PROVIDED INFORMATION:
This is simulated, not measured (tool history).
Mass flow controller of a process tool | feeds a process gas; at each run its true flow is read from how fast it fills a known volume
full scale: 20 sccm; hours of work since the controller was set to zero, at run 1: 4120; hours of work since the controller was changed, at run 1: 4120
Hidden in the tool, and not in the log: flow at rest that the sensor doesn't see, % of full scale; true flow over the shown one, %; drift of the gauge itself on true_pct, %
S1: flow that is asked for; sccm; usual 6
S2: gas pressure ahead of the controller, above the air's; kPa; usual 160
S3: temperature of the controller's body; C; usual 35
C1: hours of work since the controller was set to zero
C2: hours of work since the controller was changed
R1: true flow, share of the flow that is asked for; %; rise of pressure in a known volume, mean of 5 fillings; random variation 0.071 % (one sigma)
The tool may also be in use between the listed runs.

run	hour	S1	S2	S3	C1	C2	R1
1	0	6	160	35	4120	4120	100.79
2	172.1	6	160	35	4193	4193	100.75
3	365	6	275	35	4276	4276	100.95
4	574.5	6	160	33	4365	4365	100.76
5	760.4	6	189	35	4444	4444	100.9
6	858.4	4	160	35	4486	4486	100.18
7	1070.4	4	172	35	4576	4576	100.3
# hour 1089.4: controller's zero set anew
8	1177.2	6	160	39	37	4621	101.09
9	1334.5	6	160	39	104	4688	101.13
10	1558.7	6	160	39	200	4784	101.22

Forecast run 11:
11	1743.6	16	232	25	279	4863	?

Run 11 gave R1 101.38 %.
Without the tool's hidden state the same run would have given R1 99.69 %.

ACTIVITY: Starting with the first line of the listing, output each line exactly until you have included the one containing "full scale: 20".

RESPONSE BOX:
This is simulated, not measured (tool history).
Mass flow controller of a process tool | feeds a process gas; at each run its true flow is read from how fast it fills a known volume
full scale: 20 sccm; hours of work since the controller was set to zero, at run 1: 4120; hours of work since the controller was changed, at run 1: 4120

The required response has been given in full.